### Assignment
Set down exactly, from the records below, the line with "step 5: PATTERN, tone" through the line with "step 18: CMP, height nm 45", and nothing else.

### Data extracts
'''

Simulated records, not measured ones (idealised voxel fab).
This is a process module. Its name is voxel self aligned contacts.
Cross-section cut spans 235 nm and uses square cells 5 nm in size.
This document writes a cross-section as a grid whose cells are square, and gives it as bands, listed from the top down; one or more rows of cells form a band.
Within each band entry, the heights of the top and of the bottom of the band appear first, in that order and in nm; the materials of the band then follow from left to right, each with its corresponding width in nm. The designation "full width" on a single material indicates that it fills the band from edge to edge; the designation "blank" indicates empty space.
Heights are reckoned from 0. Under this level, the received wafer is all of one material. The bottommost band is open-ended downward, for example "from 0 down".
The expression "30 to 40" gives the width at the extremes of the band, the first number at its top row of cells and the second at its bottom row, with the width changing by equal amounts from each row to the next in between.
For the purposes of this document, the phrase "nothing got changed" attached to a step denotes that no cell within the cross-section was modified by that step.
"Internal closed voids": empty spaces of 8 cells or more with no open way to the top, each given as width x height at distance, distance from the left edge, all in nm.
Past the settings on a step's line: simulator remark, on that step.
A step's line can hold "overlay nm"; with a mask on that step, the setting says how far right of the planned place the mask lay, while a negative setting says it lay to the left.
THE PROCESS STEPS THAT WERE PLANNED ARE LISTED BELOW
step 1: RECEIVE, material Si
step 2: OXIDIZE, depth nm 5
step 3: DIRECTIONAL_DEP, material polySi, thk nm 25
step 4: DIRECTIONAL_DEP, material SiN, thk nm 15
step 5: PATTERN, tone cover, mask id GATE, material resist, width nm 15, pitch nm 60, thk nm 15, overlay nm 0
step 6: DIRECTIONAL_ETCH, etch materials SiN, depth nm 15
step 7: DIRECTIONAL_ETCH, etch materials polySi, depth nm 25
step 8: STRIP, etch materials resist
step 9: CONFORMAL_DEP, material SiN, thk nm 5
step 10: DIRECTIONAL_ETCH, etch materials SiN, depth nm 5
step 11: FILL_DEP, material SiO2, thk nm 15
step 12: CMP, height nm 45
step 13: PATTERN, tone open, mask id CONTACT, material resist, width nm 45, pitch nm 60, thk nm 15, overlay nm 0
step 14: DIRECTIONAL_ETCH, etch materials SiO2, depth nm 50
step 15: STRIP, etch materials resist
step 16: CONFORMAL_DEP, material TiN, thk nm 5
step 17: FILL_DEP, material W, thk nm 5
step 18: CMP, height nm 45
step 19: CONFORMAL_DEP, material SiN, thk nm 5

'''

### Solution
step 5: PATTERN, tone cover, mask id GATE, material resist, width nm 15, pitch nm 60, thk nm 15, overlay nm 0
step 6: DIRECTIONAL_ETCH, etch materials SiN, depth nm 15
step 7: DIRECTIONAL_ETCH, etch materials polySi, depth nm 25
step 8: STRIP, etch materials resist
step 9: CONFORMAL_DEP, material SiN, thk nm 5
step 10: DIRECTIONAL_ETCH, etch materials SiN, depth nm 5
step 11: FILL_DEP, material SiO2, thk nm 15
step 12: CMP, height nm 45
step 13: PATTERN, tone open, mask id CONTACT, material resist, width nm 45, pitch nm 60, thk nm 15, overlay nm 0
step 14: DIRECTIONAL_ETCH, etch materials SiO2, depth nm 50
step 15: STRIP, etch materials resist
step 16: CONFORMAL_DEP, material TiN, thk nm 5
step 17: FILL_DEP, material W, thk nm 5
step 18: CMP, height nm 45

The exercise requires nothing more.